## Required action
Retype the material exactly, ending with the line containing "- 6: MASKED_ETCH: tone".

## Extracted records
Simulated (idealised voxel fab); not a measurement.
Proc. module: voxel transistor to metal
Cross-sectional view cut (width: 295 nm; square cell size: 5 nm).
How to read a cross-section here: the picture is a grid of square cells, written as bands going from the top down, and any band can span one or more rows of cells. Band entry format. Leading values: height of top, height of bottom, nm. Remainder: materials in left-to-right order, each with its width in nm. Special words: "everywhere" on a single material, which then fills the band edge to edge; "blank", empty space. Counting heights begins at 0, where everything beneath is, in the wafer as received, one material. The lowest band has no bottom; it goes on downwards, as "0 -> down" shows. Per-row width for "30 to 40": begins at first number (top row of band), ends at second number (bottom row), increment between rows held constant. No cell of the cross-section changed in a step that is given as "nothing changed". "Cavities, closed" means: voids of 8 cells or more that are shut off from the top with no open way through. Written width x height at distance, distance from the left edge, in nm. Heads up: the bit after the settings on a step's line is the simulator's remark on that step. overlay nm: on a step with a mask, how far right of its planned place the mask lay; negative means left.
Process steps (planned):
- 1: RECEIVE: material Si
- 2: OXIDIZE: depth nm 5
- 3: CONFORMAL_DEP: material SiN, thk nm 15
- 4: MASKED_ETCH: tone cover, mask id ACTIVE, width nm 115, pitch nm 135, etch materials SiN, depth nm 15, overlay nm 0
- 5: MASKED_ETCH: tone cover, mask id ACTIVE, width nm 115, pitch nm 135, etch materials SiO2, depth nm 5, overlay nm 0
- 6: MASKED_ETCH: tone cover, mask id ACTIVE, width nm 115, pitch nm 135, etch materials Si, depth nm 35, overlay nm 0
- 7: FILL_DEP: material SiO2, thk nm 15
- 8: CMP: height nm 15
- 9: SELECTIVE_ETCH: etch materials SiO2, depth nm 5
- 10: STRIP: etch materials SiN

## Written solution
Simulated (idealised voxel fab); not a measurement.
Proc. module: voxel transistor to metal
Cross-sectional view cut (width: 295 nm; square cell size: 5 nm).
How to read a cross-section here: the picture is a grid of square cells, written as bands going from the top down, and any band can span one or more rows of cells. Band entry format. Leading values: height of top, height of bottom, nm. Remainder: materials in left-to-right order, each with its width in nm. Special words: "everywhere" on a single material, which then fills the band edge to edge; "blank", empty space. Counting heights begins at 0, where everything beneath is, in the wafer as received, one material. The lowest band has no bottom; it goes on downwards, as "0 -> down" shows. Per-row width for "30 to 40": begins at first number (top row of band), ends at second number (bottom row), increment between rows held constant. No cell of the cross-section changed in a step that is given as "nothing changed". "Cavities, closed" means: voids of 8 cells or more that are shut off from the top with no open way through. Written width x height at distance, distance from the left edge, in nm. Heads up: the bit after the settings on a step's line is the simulator's remark on that step. overlay nm: on a step with a mask, how far right of its planned place the mask lay; negative means left.
Process steps (planned):
- 1: RECEIVE: material Si
- 2: OXIDIZE: depth nm 5
- 3: CONFORMAL_DEP: material SiN, thk nm 15
- 4: MASKED_ETCH: tone cover, mask id ACTIVE, width nm 115, pitch nm 135, etch materials SiN, depth nm 15, overlay nm 0
- 5: MASKED_ETCH: tone cover, mask id ACTIVE, width nm 115, pitch nm 135, etch materials SiO2, depth nm 5, overlay nm 0
- 6: MASKED_ETCH: tone cover, mask id ACTIVE, width nm 115, pitch nm 135, etch materials Si, depth nm 35, overlay nm 0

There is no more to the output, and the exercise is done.